» **EXERCISE**
Reproduce the listing that follows, line for line.

___ RECORD EXCERPTS

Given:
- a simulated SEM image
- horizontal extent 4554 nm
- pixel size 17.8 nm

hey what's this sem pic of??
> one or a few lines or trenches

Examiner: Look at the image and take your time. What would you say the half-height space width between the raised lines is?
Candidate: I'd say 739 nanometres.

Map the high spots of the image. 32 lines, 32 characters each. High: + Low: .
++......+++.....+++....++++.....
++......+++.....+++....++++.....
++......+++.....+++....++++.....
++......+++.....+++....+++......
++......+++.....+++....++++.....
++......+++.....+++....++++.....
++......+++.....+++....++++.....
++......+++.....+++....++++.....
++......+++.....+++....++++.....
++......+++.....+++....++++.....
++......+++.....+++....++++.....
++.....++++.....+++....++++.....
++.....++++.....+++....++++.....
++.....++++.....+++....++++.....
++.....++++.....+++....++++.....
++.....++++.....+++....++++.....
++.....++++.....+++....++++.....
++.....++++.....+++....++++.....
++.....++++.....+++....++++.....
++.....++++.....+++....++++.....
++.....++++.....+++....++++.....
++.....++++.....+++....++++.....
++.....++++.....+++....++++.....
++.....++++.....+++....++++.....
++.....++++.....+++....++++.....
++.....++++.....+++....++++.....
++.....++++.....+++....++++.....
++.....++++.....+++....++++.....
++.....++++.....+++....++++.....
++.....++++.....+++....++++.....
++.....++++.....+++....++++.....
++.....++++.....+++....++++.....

______

» **RESPONSE BOX**
Given:
- a simulated SEM image
- horizontal extent 4554 nm
- pixel size 17.8 nm

hey what's this sem pic of??
> one or a few lines or trenches

Examiner: Look at the image and take your time. What would you say the half-height space width between the raised lines is?
Candidate: I'd say 739 nanometres.

Map the high spots of the image. 32 lines, 32 characters each. High: + Low: .
++......+++.....+++....++++.....
++......+++.....+++....++++.....
++......+++.....+++....++++.....
++......+++.....+++....+++......
++......+++.....+++....++++.....
++......+++.....+++....++++.....
++......+++.....+++....++++.....
++......+++.....+++....++++.....
++......+++.....+++....++++.....
++......+++.....+++....++++.....
++......+++.....+++....++++.....
++.....++++.....+++....++++.....
++.....++++.....+++....++++.....
++.....++++.....+++....++++.....
++.....++++.....+++....++++.....
++.....++++.....+++....++++.....
++.....++++.....+++....++++.....
++.....++++.....+++....++++.....
++.....++++.....+++....++++.....
++.....++++.....+++....++++.....
++.....++++.....+++....++++.....
++.....++++.....+++....++++.....
++.....++++.....+++....++++.....
++.....++++.....+++....++++.....
++.....++++.....+++....++++.....
++.....++++.....+++....++++.....
++.....++++.....+++....++++.....
++.....++++.....+++....++++.....
++.....++++.....+++....++++.....
++.....++++.....+++....++++.....
++.....++++.....+++....++++.....
++.....++++.....+++....++++.....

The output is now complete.